══════════════════════════════
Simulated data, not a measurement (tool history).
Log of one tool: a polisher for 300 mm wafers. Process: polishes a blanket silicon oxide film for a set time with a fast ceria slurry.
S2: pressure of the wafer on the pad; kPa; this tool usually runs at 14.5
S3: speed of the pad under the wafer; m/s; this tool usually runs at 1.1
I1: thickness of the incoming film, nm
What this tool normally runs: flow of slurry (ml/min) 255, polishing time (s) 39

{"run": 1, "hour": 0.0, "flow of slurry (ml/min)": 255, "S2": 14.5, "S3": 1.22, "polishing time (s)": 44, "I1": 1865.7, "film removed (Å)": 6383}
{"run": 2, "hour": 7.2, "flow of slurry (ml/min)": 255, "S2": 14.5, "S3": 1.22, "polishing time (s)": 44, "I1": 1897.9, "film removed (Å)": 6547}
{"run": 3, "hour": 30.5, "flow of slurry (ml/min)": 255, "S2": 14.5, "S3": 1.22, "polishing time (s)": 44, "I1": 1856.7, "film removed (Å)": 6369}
══════════════════════════════

— Work request —
Above are the records; retype them all without a single difference.

— Worked solution —
Simulated data, not a measurement (tool history).
Log of one tool: a polisher for 300 mm wafers. Process: polishes a blanket silicon oxide film for a set time with a fast ceria slurry.
S2: pressure of the wafer on the pad; kPa; this tool usually runs at 14.5
S3: speed of the pad under the wafer; m/s; this tool usually runs at 1.1
I1: thickness of the incoming film, nm
What this tool normally runs: flow of slurry (ml/min) 255, polishing time (s) 39

{"run": 1, "hour": 0.0, "flow of slurry (ml/min)": 255, "S2": 14.5, "S3": 1.22, "polishing time (s)": 44, "I1": 1865.7, "film removed (Å)": 6383}
{"run": 2, "hour": 7.2, "flow of slurry (ml/min)": 255, "S2": 14.5, "S3": 1.22, "polishing time (s)": 44, "I1": 1897.9, "film removed (Å)": 6547}
{"run": 3, "hour": 30.5, "flow of slurry (ml/min)": 255, "S2": 14.5, "S3": 1.22, "polishing time (s)": 44, "I1": 1856.7, "film removed (Å)": 6369}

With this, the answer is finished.